## Dataset content
--------------------------------------------------

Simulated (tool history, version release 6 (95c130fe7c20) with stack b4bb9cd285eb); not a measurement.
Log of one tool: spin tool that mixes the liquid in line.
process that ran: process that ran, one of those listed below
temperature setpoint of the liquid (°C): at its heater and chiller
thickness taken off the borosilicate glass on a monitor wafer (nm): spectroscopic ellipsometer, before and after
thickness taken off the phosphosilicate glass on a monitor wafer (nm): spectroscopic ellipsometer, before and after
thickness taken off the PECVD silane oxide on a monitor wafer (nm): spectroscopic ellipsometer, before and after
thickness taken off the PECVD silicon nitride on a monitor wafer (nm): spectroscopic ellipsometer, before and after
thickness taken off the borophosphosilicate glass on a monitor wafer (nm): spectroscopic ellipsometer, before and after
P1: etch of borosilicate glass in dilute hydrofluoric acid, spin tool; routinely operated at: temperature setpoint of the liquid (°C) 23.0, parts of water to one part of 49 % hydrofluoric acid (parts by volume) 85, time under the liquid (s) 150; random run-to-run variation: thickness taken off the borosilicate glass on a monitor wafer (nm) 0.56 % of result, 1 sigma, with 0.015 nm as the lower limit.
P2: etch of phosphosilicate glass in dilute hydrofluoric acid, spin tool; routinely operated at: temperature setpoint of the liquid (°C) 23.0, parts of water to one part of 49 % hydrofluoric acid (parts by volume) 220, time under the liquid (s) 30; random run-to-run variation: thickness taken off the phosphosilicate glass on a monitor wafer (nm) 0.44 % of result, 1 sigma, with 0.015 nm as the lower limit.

--------------------------------------------------

## Work item
All of the material shown above should be written out exactly.

## Solution
Simulated (tool history, version release 6 (95c130fe7c20) with stack b4bb9cd285eb); not a measurement.
Log of one tool: spin tool that mixes the liquid in line.
process that ran: process that ran, one of those listed below
temperature setpoint of the liquid (°C): at its heater and chiller
thickness taken off the borosilicate glass on a monitor wafer (nm): spectroscopic ellipsometer, before and after
thickness taken off the phosphosilicate glass on a monitor wafer (nm): spectroscopic ellipsometer, before and after
thickness taken off the PECVD silane oxide on a monitor wafer (nm): spectroscopic ellipsometer, before and after
thickness taken off the PECVD silicon nitride on a monitor wafer (nm): spectroscopic ellipsometer, before and after
thickness taken off the borophosphosilicate glass on a monitor wafer (nm): spectroscopic ellipsometer, before and after
P1: etch of borosilicate glass in dilute hydrofluoric acid, spin tool; routinely operated at: temperature setpoint of the liquid (°C) 23.0, parts of water to one part of 49 % hydrofluoric acid (parts by volume) 85, time under the liquid (s) 150; random run-to-run variation: thickness taken off the borosilicate glass on a monitor wafer (nm) 0.56 % of result, 1 sigma, with 0.015 nm as the lower limit.
P2: etch of phosphosilicate glass in dilute hydrofluoric acid, spin tool; routinely operated at: temperature setpoint of the liquid (°C) 23.0, parts of water to one part of 49 % hydrofluoric acid (parts by volume) 220, time under the liquid (s) 30; random run-to-run variation: thickness taken off the phosphosilicate glass on a monitor wafer (nm) 0.44 % of result, 1 sigma, with 0.015 nm as the lower limit.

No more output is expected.